Work task » Stopping at the line that holds "Cross-sectional view cut", repeat the lines below exactly, starting from the very first and including that final line.

Information supplied »
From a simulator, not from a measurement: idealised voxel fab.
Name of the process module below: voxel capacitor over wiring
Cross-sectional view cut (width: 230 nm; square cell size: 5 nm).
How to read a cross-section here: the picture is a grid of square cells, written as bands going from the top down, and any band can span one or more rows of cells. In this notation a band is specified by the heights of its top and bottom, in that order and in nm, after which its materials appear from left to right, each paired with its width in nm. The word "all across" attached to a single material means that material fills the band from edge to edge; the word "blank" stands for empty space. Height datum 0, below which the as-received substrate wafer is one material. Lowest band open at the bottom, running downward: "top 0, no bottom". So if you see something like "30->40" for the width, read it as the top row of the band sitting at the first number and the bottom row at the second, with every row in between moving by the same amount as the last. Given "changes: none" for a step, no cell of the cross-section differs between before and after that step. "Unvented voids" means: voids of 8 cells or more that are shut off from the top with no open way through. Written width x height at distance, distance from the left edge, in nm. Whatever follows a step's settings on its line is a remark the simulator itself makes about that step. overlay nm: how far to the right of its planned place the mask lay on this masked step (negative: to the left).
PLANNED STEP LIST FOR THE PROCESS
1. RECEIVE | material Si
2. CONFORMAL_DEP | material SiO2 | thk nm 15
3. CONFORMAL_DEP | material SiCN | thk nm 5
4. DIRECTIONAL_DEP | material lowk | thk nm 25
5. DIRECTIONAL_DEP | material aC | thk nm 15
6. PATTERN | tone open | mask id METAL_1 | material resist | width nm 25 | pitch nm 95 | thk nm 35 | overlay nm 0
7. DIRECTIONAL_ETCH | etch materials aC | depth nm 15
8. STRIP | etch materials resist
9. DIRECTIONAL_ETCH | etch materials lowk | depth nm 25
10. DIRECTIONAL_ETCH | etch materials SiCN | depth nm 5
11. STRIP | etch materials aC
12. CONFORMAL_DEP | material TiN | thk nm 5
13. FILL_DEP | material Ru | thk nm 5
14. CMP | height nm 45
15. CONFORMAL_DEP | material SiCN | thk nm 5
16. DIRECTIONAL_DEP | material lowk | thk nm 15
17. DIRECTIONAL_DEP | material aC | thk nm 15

Exercise answer »
From a simulator, not from a measurement: idealised voxel fab.
Name of the process module below: voxel capacitor over wiring
Cross-sectional view cut (width: 230 nm; square cell size: 5 nm).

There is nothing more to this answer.